Required action — Exactly as written, copy the lines that run from the start of the data below to the line containing "One pile of", both ends included.

Stored data —
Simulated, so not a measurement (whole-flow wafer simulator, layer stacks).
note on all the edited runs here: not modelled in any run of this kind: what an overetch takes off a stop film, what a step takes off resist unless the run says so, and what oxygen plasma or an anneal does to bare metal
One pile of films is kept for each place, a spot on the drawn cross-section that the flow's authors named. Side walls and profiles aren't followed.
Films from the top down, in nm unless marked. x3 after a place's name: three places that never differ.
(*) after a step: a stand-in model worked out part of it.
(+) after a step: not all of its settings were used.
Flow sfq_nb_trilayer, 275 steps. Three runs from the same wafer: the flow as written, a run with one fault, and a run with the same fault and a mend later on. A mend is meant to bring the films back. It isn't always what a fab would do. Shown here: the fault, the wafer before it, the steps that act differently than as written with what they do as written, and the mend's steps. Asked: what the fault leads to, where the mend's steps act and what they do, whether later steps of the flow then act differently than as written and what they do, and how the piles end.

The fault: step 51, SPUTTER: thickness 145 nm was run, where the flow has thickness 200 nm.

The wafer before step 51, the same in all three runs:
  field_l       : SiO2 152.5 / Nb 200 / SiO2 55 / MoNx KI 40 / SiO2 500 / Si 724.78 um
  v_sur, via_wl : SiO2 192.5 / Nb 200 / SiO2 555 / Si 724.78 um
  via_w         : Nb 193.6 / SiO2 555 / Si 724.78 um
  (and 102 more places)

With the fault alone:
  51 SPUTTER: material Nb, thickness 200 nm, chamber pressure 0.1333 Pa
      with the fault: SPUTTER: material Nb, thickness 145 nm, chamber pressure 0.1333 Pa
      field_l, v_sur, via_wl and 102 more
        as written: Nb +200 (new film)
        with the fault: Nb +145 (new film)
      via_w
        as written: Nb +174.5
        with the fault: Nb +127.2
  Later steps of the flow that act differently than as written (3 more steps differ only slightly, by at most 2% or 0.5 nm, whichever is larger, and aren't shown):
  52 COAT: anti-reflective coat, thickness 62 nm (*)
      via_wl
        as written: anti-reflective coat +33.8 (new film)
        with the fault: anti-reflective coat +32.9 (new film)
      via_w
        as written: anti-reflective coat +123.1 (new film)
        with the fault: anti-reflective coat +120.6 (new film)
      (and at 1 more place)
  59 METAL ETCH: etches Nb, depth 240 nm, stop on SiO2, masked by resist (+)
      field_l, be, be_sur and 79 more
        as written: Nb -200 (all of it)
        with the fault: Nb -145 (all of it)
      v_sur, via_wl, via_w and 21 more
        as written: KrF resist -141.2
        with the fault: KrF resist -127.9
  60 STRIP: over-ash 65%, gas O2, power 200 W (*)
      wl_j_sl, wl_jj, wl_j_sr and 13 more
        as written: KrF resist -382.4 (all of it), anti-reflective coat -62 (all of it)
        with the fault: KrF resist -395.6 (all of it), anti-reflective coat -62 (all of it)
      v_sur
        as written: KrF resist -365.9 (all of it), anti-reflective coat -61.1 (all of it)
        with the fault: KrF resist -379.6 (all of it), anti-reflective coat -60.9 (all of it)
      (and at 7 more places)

Written solution —
Simulated, so not a measurement (whole-flow wafer simulator, layer stacks).
note on all the edited runs here: not modelled in any run of this kind: what an overetch takes off a stop film, what a step takes off resist unless the run says so, and what oxygen plasma or an anneal does to bare metal
One pile of films is kept for each place, a spot on the drawn cross-section that the flow's authors named. Side walls and profiles aren't followed.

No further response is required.